# Given data:
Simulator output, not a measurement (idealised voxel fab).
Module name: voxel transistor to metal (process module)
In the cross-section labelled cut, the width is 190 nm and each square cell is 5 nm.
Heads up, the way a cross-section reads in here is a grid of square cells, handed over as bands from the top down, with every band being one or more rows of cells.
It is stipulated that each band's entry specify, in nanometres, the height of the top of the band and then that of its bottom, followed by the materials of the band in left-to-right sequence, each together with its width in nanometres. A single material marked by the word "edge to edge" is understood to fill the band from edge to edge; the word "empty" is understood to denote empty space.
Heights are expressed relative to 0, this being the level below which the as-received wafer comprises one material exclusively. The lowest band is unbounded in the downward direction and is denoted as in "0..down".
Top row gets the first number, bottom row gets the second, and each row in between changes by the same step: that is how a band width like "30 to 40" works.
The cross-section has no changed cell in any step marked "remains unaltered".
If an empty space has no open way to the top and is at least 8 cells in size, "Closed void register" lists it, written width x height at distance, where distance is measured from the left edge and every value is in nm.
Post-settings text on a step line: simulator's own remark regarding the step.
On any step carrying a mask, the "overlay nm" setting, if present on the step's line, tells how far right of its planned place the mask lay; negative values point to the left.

# Brief:
For the lines above, output exactly those from the line containing "In the cross-section" through the line containing "It is stipulated", and skip the others.

# Written solution:
In the cross-section labelled cut, the width is 190 nm and each square cell is 5 nm.
Heads up, the way a cross-section reads in here is a grid of square cells, handed over as bands from the top down, with every band being one or more rows of cells.
It is stipulated that each band's entry specify, in nanometres, the height of the top of the band and then that of its bottom, followed by the materials of the band in left-to-right sequence, each together with its width in nanometres. A single material marked by the word "edge to edge" is understood to fill the band from edge to edge; the word "empty" is understood to denote empty space.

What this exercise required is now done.